ACTION ITEM ▸
Your job is to set down the stretch of entries that opens with the line containing "Killed dies: the" and closes with the line containing "A sampling plan". Keep both end lines, copy each exactly, and add nothing.

━━━ PROVIDED RECORDS ━━━
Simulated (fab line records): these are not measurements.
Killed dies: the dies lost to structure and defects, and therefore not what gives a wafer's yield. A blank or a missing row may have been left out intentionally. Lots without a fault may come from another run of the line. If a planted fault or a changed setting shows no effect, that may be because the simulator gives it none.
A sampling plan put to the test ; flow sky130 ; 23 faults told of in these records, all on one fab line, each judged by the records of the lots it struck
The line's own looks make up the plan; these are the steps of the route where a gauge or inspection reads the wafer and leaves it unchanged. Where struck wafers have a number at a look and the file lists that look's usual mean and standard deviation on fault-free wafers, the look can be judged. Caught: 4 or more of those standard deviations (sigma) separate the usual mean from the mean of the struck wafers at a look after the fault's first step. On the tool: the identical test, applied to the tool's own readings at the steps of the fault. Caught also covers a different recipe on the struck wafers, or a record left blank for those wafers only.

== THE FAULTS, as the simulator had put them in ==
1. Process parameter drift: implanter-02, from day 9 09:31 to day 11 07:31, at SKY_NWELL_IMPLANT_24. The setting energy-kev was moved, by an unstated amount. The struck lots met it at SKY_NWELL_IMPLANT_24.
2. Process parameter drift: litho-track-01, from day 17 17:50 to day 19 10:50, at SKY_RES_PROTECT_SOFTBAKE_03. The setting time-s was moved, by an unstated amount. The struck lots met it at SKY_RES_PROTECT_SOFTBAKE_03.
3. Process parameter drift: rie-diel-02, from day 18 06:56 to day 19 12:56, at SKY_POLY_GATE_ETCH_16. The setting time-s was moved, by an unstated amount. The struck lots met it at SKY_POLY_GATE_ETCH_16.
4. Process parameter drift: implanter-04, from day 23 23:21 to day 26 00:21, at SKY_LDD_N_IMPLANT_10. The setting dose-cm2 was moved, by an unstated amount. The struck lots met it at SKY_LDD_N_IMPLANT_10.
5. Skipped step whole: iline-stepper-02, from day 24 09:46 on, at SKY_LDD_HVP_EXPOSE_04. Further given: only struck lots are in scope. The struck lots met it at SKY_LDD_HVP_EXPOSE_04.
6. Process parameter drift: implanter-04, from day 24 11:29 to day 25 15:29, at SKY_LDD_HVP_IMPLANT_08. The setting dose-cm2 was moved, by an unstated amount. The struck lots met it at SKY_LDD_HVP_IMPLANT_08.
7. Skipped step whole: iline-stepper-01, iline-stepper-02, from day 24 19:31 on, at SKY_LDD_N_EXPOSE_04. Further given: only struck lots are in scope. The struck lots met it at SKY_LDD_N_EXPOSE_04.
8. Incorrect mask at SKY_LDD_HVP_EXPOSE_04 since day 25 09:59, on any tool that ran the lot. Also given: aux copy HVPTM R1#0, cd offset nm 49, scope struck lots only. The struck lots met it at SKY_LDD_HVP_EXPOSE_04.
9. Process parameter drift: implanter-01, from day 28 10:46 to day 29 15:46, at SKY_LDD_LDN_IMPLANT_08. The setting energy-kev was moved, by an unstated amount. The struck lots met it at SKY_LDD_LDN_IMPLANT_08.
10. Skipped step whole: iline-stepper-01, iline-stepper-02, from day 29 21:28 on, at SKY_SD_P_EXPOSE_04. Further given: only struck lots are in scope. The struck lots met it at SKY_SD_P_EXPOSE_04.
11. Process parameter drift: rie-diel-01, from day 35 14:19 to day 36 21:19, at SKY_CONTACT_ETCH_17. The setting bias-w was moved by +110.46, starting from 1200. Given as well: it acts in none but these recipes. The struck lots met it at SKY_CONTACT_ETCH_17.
━━━

EXERCISE SOLUTION ▸
Killed dies: the dies lost to structure and defects, and therefore not what gives a wafer's yield. A blank or a missing row may have been left out intentionally. Lots without a fault may come from another run of the line. If a planted fault or a changed setting shows no effect, that may be because the simulator gives it none.
A sampling plan put to the test ; flow sky130 ; 23 faults told of in these records, all on one fab line, each judged by the records of the lots it struck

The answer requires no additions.